(SOURCE DATA begins)
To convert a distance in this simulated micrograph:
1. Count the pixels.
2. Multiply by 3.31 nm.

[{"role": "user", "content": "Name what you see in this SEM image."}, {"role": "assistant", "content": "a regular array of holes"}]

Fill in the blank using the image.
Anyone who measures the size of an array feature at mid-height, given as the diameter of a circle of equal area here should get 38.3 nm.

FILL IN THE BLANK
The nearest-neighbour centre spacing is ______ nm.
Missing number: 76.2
(SOURCE DATA ends)

■ ASSIGNED TASK:
The records shown above should be given again word for word.

■ ANSWER BOX:
To convert a distance in this simulated micrograph:
1. Count the pixels.
2. Multiply by 3.31 nm.

[{"role": "user", "content": "Name what you see in this SEM image."}, {"role": "assistant", "content": "a regular array of holes"}]

Fill in the blank using the image.
Anyone who measures the size of an array feature at mid-height, given as the diameter of a circle of equal area here should get 38.3 nm.

FILL IN THE BLANK
The nearest-neighbour centre spacing is ______ nm.
Missing number: 76.2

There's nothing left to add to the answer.